*DATA EXCERPTS*.
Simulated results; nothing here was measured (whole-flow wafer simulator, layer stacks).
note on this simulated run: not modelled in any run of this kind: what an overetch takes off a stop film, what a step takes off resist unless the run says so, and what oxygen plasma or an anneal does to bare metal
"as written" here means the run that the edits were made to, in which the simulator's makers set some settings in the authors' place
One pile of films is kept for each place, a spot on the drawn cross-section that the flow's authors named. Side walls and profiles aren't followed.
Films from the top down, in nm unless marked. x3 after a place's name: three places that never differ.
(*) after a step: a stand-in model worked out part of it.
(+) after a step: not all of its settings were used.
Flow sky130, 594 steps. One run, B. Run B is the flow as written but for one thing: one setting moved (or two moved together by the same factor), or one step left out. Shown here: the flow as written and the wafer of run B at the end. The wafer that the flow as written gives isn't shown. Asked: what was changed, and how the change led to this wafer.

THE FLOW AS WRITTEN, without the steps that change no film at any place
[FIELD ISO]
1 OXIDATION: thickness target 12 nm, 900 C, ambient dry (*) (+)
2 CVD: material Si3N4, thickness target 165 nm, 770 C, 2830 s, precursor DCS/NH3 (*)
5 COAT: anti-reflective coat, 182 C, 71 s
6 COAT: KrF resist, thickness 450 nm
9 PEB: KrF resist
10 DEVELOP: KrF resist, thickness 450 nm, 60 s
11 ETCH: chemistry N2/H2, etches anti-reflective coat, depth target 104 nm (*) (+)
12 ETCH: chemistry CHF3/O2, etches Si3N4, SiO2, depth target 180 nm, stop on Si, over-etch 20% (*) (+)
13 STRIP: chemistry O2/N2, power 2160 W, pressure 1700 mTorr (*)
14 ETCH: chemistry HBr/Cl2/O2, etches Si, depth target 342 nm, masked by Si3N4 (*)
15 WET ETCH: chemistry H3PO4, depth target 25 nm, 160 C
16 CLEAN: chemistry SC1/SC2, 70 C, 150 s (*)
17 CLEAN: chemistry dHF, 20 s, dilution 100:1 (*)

*ASSIGNMENT*.
Beginning with the line that has "THE FLOW AS WRITTEN, without" and ending with the line that has "16 CLEAN: chemistry SC1/SC2, 70 C, 150 s (*)", set down the lines above exactly and include no others.

*ANSWER SPACE*.
THE FLOW AS WRITTEN, without the steps that change no film at any place
[FIELD ISO]
1 OXIDATION: thickness target 12 nm, 900 C, ambient dry (*) (+)
2 CVD: material Si3N4, thickness target 165 nm, 770 C, 2830 s, precursor DCS/NH3 (*)
5 COAT: anti-reflective coat, 182 C, 71 s
6 COAT: KrF resist, thickness 450 nm
9 PEB: KrF resist
10 DEVELOP: KrF resist, thickness 450 nm, 60 s
11 ETCH: chemistry N2/H2, etches anti-reflective coat, depth target 104 nm (*) (+)
12 ETCH: chemistry CHF3/O2, etches Si3N4, SiO2, depth target 180 nm, stop on Si, over-etch 20% (*) (+)
13 STRIP: chemistry O2/N2, power 2160 W, pressure 1700 mTorr (*)
14 ETCH: chemistry HBr/Cl2/O2, etches Si, depth target 342 nm, masked by Si3N4 (*)
15 WET ETCH: chemistry H3PO4, depth target 25 nm, 160 C
16 CLEAN: chemistry SC1/SC2, 70 C, 150 s (*)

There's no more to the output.